Given information Start Marker

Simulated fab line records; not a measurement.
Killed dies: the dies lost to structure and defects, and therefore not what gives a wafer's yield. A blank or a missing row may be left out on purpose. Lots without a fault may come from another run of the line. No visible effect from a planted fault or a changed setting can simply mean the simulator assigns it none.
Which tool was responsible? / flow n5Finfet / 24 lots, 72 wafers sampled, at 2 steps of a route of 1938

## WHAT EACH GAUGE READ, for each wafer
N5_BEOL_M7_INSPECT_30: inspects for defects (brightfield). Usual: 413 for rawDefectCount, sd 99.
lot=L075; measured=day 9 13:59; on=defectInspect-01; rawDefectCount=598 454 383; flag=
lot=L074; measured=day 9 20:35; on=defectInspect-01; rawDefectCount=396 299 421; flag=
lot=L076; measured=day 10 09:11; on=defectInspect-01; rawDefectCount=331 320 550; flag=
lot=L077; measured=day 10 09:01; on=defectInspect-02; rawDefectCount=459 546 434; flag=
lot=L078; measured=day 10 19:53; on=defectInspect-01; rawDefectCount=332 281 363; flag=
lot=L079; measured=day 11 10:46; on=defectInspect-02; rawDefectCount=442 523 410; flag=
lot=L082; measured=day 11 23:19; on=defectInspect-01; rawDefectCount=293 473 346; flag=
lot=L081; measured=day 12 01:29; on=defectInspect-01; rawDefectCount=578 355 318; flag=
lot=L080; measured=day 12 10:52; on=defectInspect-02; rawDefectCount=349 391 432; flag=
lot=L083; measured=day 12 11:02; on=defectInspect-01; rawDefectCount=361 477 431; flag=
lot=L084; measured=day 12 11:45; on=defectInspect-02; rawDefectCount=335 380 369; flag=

Given information End Marker

▸ **Work task**: Give back the opening line of the records above and every line after it, up to and including the one with "lot=L075; measured=day 9", unchanged.

▸ **Worked solution**:
Simulated fab line records; not a measurement.
Killed dies: the dies lost to structure and defects, and therefore not what gives a wafer's yield. A blank or a missing row may be left out on purpose. Lots without a fault may come from another run of the line. No visible effect from a planted fault or a changed setting can simply mean the simulator assigns it none.
Which tool was responsible? / flow n5Finfet / 24 lots, 72 wafers sampled, at 2 steps of a route of 1938

## WHAT EACH GAUGE READ, for each wafer
N5_BEOL_M7_INSPECT_30: inspects for defects (brightfield). Usual: 413 for rawDefectCount, sd 99.
lot=L075; measured=day 9 13:59; on=defectInspect-01; rawDefectCount=598 454 383; flag=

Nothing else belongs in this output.